_Work order_
A word-for-word copy of the whole listing is required.

_Dataset records_
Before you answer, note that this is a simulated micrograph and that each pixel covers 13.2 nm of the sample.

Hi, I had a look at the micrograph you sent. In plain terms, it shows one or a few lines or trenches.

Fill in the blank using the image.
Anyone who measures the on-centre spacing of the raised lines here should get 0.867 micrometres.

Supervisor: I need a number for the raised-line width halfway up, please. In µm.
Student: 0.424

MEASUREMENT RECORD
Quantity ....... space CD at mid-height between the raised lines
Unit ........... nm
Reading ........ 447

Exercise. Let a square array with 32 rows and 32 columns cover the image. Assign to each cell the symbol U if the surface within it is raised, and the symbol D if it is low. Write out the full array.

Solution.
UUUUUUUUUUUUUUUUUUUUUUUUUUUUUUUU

_Your solution_
Before you answer, note that this is a simulated micrograph and that each pixel covers 13.2 nm of the sample.

Hi, I had a look at the micrograph you sent. In plain terms, it shows one or a few lines or trenches.

Fill in the blank using the image.
Anyone who measures the on-centre spacing of the raised lines here should get 0.867 micrometres.

Supervisor: I need a number for the raised-line width halfway up, please. In µm.
Student: 0.424

MEASUREMENT RECORD
Quantity ....... space CD at mid-height between the raised lines
Unit ........... nm
Reading ........ 447

Exercise. Let a square array with 32 rows and 32 columns cover the image. Assign to each cell the symbol U if the surface within it is raised, and the symbol D if it is low. Write out the full array.

Solution.
UUUUUUUUUUUUUUUUUUUUUUUUUUUUUUUU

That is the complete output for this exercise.